== Segment start ==

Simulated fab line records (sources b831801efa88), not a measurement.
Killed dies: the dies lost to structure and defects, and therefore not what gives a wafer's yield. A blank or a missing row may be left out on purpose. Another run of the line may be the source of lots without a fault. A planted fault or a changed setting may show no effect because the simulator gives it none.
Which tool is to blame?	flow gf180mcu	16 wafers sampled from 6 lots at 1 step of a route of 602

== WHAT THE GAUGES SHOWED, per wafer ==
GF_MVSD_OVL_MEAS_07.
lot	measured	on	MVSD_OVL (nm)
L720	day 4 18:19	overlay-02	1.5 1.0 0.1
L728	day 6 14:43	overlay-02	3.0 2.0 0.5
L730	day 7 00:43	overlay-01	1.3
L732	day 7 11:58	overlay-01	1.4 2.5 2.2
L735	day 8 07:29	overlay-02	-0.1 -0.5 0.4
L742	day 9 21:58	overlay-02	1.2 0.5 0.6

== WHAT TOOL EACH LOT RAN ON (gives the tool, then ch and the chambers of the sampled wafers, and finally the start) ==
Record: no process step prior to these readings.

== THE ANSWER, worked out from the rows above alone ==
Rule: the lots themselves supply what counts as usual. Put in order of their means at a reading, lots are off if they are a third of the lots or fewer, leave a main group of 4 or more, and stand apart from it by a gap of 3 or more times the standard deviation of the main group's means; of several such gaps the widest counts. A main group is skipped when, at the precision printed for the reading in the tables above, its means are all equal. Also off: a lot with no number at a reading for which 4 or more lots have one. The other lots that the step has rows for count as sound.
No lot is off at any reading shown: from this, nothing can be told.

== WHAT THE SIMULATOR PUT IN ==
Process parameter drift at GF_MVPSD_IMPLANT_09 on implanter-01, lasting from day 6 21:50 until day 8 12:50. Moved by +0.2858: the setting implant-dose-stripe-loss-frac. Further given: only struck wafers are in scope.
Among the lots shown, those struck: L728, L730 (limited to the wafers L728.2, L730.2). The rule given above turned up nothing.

== Segment end ==

BRIEF:
I'd like an exact copy of the lines above, from the very first one through the line that contains "Process parameter drift", with nothing else added.

RESPONSE BOX:
Simulated fab line records (sources b831801efa88), not a measurement.
Killed dies: the dies lost to structure and defects, and therefore not what gives a wafer's yield. A blank or a missing row may be left out on purpose. Another run of the line may be the source of lots without a fault. A planted fault or a changed setting may show no effect because the simulator gives it none.
Which tool is to blame?	flow gf180mcu	16 wafers sampled from 6 lots at 1 step of a route of 602

== WHAT THE GAUGES SHOWED, per wafer ==
GF_MVSD_OVL_MEAS_07.
lot	measured	on	MVSD_OVL (nm)
L720	day 4 18:19	overlay-02	1.5 1.0 0.1
L728	day 6 14:43	overlay-02	3.0 2.0 0.5
L730	day 7 00:43	overlay-01	1.3
L732	day 7 11:58	overlay-01	1.4 2.5 2.2
L735	day 8 07:29	overlay-02	-0.1 -0.5 0.4
L742	day 9 21:58	overlay-02	1.2 0.5 0.6

== WHAT TOOL EACH LOT RAN ON (gives the tool, then ch and the chambers of the sampled wafers, and finally the start) ==
Record: no process step prior to these readings.

== THE ANSWER, worked out from the rows above alone ==
Rule: the lots themselves supply what counts as usual. Put in order of their means at a reading, lots are off if they are a third of the lots or fewer, leave a main group of 4 or more, and stand apart from it by a gap of 3 or more times the standard deviation of the main group's means; of several such gaps the widest counts. A main group is skipped when, at the precision printed for the reading in the tables above, its means are all equal. Also off: a lot with no number at a reading for which 4 or more lots have one. The other lots that the step has rows for count as sound.
No lot is off at any reading shown: from this, nothing can be told.

== WHAT THE SIMULATOR PUT IN ==
Process parameter drift at GF_MVPSD_IMPLANT_09 on implanter-01, lasting from day 6 21:50 until day 8 12:50. Moved by +0.2858: the setting implant-dose-stripe-loss-frac. Further given: only struck wafers are in scope.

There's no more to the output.